[TASK ITEM]:
Begin with the first line of the entries below. Copy each line exactly, stopping after the one that contains "15 op CMP | height nm 10".

[LISTED RECORDS]:
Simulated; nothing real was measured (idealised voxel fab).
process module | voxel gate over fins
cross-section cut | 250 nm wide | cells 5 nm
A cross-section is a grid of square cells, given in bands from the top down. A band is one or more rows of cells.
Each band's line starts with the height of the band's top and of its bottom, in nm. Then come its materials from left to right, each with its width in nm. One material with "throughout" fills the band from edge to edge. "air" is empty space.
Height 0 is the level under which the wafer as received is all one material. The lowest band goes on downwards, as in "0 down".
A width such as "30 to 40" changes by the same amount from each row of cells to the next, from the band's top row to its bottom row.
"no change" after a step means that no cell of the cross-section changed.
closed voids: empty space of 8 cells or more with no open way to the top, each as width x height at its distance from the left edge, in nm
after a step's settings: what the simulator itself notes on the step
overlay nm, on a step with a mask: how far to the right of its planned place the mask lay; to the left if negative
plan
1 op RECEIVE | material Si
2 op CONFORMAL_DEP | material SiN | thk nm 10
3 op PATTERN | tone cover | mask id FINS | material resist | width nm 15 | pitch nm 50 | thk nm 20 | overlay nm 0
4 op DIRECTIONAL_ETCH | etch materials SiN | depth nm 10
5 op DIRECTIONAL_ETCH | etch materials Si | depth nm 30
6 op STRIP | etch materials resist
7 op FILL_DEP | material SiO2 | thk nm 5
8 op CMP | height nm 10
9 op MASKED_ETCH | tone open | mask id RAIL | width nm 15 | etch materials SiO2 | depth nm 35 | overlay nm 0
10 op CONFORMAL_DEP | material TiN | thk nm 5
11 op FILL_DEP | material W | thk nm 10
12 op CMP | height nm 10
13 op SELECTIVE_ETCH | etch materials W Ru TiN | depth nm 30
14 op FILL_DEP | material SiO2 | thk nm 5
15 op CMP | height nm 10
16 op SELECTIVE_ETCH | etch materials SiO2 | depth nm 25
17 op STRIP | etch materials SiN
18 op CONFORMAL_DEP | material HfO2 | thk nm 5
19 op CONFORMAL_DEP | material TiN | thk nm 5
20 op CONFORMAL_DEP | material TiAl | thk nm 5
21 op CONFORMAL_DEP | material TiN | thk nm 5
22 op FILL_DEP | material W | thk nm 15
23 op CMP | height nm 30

[YOUR RESPONSE]:
Simulated; nothing real was measured (idealised voxel fab).
process module | voxel gate over fins
cross-section cut | 250 nm wide | cells 5 nm
A cross-section is a grid of square cells, given in bands from the top down. A band is one or more rows of cells.
Each band's line starts with the height of the band's top and of its bottom, in nm. Then come its materials from left to right, each with its width in nm. One material with "throughout" fills the band from edge to edge. "air" is empty space.
Height 0 is the level under which the wafer as received is all one material. The lowest band goes on downwards, as in "0 down".
A width such as "30 to 40" changes by the same amount from each row of cells to the next, from the band's top row to its bottom row.
"no change" after a step means that no cell of the cross-section changed.
closed voids: empty space of 8 cells or more with no open way to the top, each as width x height at its distance from the left edge, in nm
after a step's settings: what the simulator itself notes on the step
overlay nm, on a step with a mask: how far to the right of its planned place the mask lay; to the left if negative
plan
1 op RECEIVE | material Si
2 op CONFORMAL_DEP | material SiN | thk nm 10
3 op PATTERN | tone cover | mask id FINS | material resist | width nm 15 | pitch nm 50 | thk nm 20 | overlay nm 0
4 op DIRECTIONAL_ETCH | etch materials SiN | depth nm 10
5 op DIRECTIONAL_ETCH | etch materials Si | depth nm 30
6 op STRIP | etch materials resist
7 op FILL_DEP | material SiO2 | thk nm 5
8 op CMP | height nm 10
9 op MASKED_ETCH | tone open | mask id RAIL | width nm 15 | etch materials SiO2 | depth nm 35 | overlay nm 0
10 op CONFORMAL_DEP | material TiN | thk nm 5
11 op FILL_DEP | material W | thk nm 10
12 op CMP | height nm 10
13 op SELECTIVE_ETCH | etch materials W Ru TiN | depth nm 30
14 op FILL_DEP | material SiO2 | thk nm 5
15 op CMP | height nm 10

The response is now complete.